Provided information »
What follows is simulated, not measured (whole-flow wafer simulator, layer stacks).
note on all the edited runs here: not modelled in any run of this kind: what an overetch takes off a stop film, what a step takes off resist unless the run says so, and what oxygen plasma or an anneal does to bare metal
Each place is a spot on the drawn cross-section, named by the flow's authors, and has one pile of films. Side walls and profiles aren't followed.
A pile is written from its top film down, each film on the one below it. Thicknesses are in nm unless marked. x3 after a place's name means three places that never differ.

Assigned task »
Please restate every record above word for word.

Answer section »
What follows is simulated, not measured (whole-flow wafer simulator, layer stacks).
note on all the edited runs here: not modelled in any run of this kind: what an overetch takes off a stop film, what a step takes off resist unless the run says so, and what oxygen plasma or an anneal does to bare metal
Each place is a spot on the drawn cross-section, named by the flow's authors, and has one pile of films. Side walls and profiles aren't followed.
A pile is written from its top film down, each film on the one below it. Thicknesses are in nm unless marked. x3 after a place's name means three places that never differ.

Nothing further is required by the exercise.